## Input data
****

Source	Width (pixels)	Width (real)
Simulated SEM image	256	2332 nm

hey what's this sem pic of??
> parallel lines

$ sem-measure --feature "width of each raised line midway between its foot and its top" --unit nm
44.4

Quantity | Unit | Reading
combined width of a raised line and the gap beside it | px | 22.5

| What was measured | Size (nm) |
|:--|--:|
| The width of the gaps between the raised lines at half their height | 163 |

****

## Brief
Quote each line of the data above exactly as written.

## Task solution
Source	Width (pixels)	Width (real)
Simulated SEM image	256	2332 nm

hey what's this sem pic of??
> parallel lines

$ sem-measure --feature "width of each raised line midway between its foot and its top" --unit nm
44.4

Quantity | Unit | Reading
combined width of a raised line and the gap beside it | px | 22.5

| What was measured | Size (nm) |
|:--|--:|
| The width of the gaps between the raised lines at half their height | 163 |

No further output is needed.